Work order: Give back the entries in full, exactly as they are written.

Exercise data:
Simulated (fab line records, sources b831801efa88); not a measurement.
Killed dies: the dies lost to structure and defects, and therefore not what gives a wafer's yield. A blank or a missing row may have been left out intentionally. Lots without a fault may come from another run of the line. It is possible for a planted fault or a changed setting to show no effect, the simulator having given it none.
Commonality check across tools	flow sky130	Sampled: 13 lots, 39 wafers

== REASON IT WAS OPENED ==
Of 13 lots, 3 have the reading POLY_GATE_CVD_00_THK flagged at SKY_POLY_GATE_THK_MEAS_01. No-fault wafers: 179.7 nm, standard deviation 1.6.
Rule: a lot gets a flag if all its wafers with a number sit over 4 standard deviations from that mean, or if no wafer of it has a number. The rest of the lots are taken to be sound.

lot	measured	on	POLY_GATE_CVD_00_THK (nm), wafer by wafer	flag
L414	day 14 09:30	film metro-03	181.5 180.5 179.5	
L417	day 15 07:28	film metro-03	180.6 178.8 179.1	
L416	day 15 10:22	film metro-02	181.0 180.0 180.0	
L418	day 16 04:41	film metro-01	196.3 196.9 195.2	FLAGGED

Task solution:
Simulated (fab line records, sources b831801efa88); not a measurement.
Killed dies: the dies lost to structure and defects, and therefore not what gives a wafer's yield. A blank or a missing row may have been left out intentionally. Lots without a fault may come from another run of the line. It is possible for a planted fault or a changed setting to show no effect, the simulator having given it none.
Commonality check across tools	flow sky130	Sampled: 13 lots, 39 wafers

== REASON IT WAS OPENED ==
Of 13 lots, 3 have the reading POLY_GATE_CVD_00_THK flagged at SKY_POLY_GATE_THK_MEAS_01. No-fault wafers: 179.7 nm, standard deviation 1.6.
Rule: a lot gets a flag if all its wafers with a number sit over 4 standard deviations from that mean, or if no wafer of it has a number. The rest of the lots are taken to be sound.

lot	measured	on	POLY_GATE_CVD_00_THK (nm), wafer by wafer	flag
L414	day 14 09:30	film metro-03	181.5 180.5 179.5	
L417	day 15 07:28	film metro-03	180.6 178.8 179.1	
L416	day 15 10:22	film metro-02	181.0 180.0 180.0	
L418	day 16 04:41	film metro-01	196.3 196.9 195.2	FLAGGED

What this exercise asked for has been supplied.